== Extracted information ==
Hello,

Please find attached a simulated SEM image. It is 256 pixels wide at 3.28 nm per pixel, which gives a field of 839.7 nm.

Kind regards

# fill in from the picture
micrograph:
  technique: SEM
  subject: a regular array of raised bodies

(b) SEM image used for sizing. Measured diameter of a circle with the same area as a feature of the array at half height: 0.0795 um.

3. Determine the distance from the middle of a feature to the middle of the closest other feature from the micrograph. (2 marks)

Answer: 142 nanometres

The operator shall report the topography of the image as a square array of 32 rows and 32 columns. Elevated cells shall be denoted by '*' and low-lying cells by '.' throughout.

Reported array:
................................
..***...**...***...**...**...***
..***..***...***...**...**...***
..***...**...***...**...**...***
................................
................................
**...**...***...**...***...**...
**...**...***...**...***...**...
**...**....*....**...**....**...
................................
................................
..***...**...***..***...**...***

== Assigned task ==
Until the last line is reached, keep transcribing the data exactly.

== Task result ==
Hello,

Please find attached a simulated SEM image. It is 256 pixels wide at 3.28 nm per pixel, which gives a field of 839.7 nm.

Kind regards

# fill in from the picture
micrograph:
  technique: SEM
  subject: a regular array of raised bodies

(b) SEM image used for sizing. Measured diameter of a circle with the same area as a feature of the array at half height: 0.0795 um.

3. Determine the distance from the middle of a feature to the middle of the closest other feature from the micrograph. (2 marks)

Answer: 142 nanometres

The operator shall report the topography of the image as a square array of 32 rows and 32 columns. Elevated cells shall be denoted by '*' and low-lying cells by '.' throughout.

Reported array:
................................
..***...**...***...**...**...***
..***..***...***...**...**...***
..***...**...***...**...**...***
................................
................................
**...**...***...**...***...**...
**...**...***...**...***...**...
**...**....*....**...**....**...
................................
................................
..***...**...***..***...**...***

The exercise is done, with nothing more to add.